------------------------------------------------------------

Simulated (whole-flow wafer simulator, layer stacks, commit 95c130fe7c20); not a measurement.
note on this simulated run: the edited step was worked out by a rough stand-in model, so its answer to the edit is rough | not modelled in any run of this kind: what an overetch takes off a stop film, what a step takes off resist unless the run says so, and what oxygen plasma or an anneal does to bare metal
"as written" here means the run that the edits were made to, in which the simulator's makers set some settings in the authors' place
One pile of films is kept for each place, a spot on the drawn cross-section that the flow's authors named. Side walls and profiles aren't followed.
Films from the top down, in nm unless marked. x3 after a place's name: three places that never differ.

------------------------------------------------------------

▶ [Work order]: Produce a verbatim transcription of the entries above.

▶ [Task response]:
Simulated (whole-flow wafer simulator, layer stacks, commit 95c130fe7c20); not a measurement.
note on this simulated run: the edited step was worked out by a rough stand-in model, so its answer to the edit is rough | not modelled in any run of this kind: what an overetch takes off a stop film, what a step takes off resist unless the run says so, and what oxygen plasma or an anneal does to bare metal
"as written" here means the run that the edits were made to, in which the simulator's makers set some settings in the authors' place
One pile of films is kept for each place, a spot on the drawn cross-section that the flow's authors named. Side walls and profiles aren't followed.
Films from the top down, in nm unless marked. x3 after a place's name: three places that never differ.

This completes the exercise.